**Required action**
Write out the full listing below exactly as given.

**Dataset content**
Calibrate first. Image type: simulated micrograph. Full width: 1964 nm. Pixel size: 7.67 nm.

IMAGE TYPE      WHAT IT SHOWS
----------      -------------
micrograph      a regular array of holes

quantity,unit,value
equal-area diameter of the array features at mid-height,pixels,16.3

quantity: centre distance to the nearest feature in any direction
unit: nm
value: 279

**Your solution**
Calibrate first. Image type: simulated micrograph. Full width: 1964 nm. Pixel size: 7.67 nm.

IMAGE TYPE      WHAT IT SHOWS
----------      -------------
micrograph      a regular array of holes

quantity,unit,value
equal-area diameter of the array features at mid-height,pixels,16.3

quantity: centre distance to the nearest feature in any direction
unit: nm
value: 279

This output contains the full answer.